================

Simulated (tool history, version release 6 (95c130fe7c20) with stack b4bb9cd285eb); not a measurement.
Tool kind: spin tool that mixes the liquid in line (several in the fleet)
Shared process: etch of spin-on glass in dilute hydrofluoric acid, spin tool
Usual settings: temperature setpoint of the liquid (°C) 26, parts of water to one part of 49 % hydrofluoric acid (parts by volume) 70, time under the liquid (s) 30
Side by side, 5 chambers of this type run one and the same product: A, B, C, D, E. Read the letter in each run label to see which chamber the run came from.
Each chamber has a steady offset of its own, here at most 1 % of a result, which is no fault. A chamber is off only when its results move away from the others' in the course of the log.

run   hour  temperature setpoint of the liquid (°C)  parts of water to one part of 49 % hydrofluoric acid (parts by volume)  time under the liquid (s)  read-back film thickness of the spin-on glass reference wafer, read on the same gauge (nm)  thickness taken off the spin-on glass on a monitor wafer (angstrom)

================

### Work task:
Copy the listing above out again in its entirety, exactly as written.

### Your response:
Simulated (tool history, version release 6 (95c130fe7c20) with stack b4bb9cd285eb); not a measurement.
Tool kind: spin tool that mixes the liquid in line (several in the fleet)
Shared process: etch of spin-on glass in dilute hydrofluoric acid, spin tool
Usual settings: temperature setpoint of the liquid (°C) 26, parts of water to one part of 49 % hydrofluoric acid (parts by volume) 70, time under the liquid (s) 30
Side by side, 5 chambers of this type run one and the same product: A, B, C, D, E. Read the letter in each run label to see which chamber the run came from.
Each chamber has a steady offset of its own, here at most 1 % of a result, which is no fault. A chamber is off only when its results move away from the others' in the course of the log.

run   hour  temperature setpoint of the liquid (°C)  parts of water to one part of 49 % hydrofluoric acid (parts by volume)  time under the liquid (s)  read-back film thickness of the spin-on glass reference wafer, read on the same gauge (nm)  thickness taken off the spin-on glass on a monitor wafer (angstrom)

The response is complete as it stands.